DATA START
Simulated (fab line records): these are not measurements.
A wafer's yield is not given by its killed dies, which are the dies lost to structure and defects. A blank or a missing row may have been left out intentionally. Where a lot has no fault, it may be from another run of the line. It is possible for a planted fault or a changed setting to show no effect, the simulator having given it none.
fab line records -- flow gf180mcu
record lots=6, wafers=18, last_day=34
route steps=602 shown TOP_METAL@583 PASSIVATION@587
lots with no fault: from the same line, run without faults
DATA END

WORK REQUEST:
Go through the listing above and reproduce all of it exactly.

RESPONSE AREA:
Simulated (fab line records): these are not measurements.
A wafer's yield is not given by its killed dies, which are the dies lost to structure and defects. A blank or a missing row may have been left out intentionally. Where a lot has no fault, it may be from another run of the line. It is possible for a planted fault or a changed setting to show no effect, the simulator having given it none.
fab line records -- flow gf180mcu
record lots=6, wafers=18, last_day=34
route steps=602 shown TOP_METAL@583 PASSIVATION@587
lots with no fault: from the same line, run without faults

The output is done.